Will you return, word for word, only the lines from the top of the data below down to and including the one with "L087 | day 9"?

━━ Data for analysis ━━

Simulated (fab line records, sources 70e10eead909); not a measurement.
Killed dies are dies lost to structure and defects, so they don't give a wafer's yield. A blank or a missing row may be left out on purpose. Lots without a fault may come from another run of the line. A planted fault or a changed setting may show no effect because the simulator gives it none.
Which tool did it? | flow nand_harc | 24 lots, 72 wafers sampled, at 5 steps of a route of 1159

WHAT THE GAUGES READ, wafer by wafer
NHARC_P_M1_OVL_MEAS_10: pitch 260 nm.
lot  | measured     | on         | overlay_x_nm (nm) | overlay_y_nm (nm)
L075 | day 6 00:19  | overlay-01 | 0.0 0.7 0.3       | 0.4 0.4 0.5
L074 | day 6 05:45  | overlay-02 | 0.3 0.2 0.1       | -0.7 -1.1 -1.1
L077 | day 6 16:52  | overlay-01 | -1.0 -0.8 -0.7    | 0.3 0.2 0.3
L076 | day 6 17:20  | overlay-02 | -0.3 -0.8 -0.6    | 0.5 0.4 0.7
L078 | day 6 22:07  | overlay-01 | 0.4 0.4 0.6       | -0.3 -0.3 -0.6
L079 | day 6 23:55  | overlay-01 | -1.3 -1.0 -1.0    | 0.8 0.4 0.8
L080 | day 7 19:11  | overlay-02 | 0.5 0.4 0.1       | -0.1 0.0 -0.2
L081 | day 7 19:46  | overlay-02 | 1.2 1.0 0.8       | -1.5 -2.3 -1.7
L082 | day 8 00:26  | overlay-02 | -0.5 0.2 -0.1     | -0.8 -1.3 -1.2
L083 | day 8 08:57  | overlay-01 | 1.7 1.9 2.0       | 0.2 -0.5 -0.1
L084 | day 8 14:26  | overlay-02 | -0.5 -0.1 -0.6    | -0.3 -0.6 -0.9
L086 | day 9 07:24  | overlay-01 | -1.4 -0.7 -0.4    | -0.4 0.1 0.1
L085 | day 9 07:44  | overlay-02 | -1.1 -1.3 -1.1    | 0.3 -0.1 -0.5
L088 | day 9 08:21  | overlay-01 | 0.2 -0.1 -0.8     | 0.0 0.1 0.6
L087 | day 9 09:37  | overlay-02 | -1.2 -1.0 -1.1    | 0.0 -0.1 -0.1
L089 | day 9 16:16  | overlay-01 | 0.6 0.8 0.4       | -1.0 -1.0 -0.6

━━━

◆ Solution:
Simulated (fab line records, sources 70e10eead909); not a measurement.
Killed dies are dies lost to structure and defects, so they don't give a wafer's yield. A blank or a missing row may be left out on purpose. Lots without a fault may come from another run of the line. A planted fault or a changed setting may show no effect because the simulator gives it none.
Which tool did it? | flow nand_harc | 24 lots, 72 wafers sampled, at 5 steps of a route of 1159

WHAT THE GAUGES READ, wafer by wafer
NHARC_P_M1_OVL_MEAS_10: pitch 260 nm.
lot  | measured     | on         | overlay_x_nm (nm) | overlay_y_nm (nm)
L075 | day 6 00:19  | overlay-01 | 0.0 0.7 0.3       | 0.4 0.4 0.5
L074 | day 6 05:45  | overlay-02 | 0.3 0.2 0.1       | -0.7 -1.1 -1.1
L077 | day 6 16:52  | overlay-01 | -1.0 -0.8 -0.7    | 0.3 0.2 0.3
L076 | day 6 17:20  | overlay-02 | -0.3 -0.8 -0.6    | 0.5 0.4 0.7
L078 | day 6 22:07  | overlay-01 | 0.4 0.4 0.6       | -0.3 -0.3 -0.6
L079 | day 6 23:55  | overlay-01 | -1.3 -1.0 -1.0    | 0.8 0.4 0.8
L080 | day 7 19:11  | overlay-02 | 0.5 0.4 0.1       | -0.1 0.0 -0.2
L081 | day 7 19:46  | overlay-02 | 1.2 1.0 0.8       | -1.5 -2.3 -1.7
L082 | day 8 00:26  | overlay-02 | -0.5 0.2 -0.1     | -0.8 -1.3 -1.2
L083 | day 8 08:57  | overlay-01 | 1.7 1.9 2.0       | 0.2 -0.5 -0.1
L084 | day 8 14:26  | overlay-02 | -0.5 -0.1 -0.6    | -0.3 -0.6 -0.9
L086 | day 9 07:24  | overlay-01 | -1.4 -0.7 -0.4    | -0.4 0.1 0.1
L085 | day 9 07:44  | overlay-02 | -1.1 -1.3 -1.1    | 0.3 -0.1 -0.5
L088 | day 9 08:21  | overlay-01 | 0.2 -0.1 -0.8     | 0.0 0.1 0.6
L087 | day 9 09:37  | overlay-02 | -1.2 -1.0 -1.1    | 0.0 -0.1 -0.1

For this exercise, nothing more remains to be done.